> [Records supplied]
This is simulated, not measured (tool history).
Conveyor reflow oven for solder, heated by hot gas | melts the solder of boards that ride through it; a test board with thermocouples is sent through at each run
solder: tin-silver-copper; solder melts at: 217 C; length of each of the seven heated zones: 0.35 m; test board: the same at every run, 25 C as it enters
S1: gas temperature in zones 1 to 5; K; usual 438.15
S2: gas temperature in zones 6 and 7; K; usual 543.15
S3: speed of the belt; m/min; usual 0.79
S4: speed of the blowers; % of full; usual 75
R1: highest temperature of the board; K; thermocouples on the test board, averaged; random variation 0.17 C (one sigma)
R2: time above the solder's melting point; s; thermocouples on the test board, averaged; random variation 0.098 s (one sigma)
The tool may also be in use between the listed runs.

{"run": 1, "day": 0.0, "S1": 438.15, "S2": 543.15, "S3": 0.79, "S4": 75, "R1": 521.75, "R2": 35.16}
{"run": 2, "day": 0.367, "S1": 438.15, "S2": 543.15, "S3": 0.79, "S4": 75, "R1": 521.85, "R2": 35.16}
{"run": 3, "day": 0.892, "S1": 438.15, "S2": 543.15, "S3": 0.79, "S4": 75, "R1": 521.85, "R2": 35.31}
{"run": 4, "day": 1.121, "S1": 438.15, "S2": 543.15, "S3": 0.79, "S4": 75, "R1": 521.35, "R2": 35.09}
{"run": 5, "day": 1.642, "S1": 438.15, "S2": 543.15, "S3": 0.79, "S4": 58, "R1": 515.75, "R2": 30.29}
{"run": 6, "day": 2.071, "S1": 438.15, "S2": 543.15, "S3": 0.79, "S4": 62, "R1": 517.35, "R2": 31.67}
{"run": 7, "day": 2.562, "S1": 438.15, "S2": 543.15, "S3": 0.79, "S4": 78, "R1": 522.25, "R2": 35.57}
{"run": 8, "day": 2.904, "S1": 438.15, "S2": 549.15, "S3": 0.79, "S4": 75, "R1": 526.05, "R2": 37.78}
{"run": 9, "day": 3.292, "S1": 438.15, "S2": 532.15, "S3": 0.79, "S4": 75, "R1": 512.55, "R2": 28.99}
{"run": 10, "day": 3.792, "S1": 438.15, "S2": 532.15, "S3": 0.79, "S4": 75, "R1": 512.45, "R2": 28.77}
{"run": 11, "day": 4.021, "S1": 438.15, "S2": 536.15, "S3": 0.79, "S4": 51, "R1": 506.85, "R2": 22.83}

> [Work request] Where the data above reaches the line holding "R1: highest temperature", begin printing, and stop after the line holding "R2: time above". Each line must be reproduced exactly, with nothing else added.

> [Your response]
R1: highest temperature of the board; K; thermocouples on the test board, averaged; random variation 0.17 C (one sigma)
R2: time above the solder's melting point; s; thermocouples on the test board, averaged; random variation 0.098 s (one sigma)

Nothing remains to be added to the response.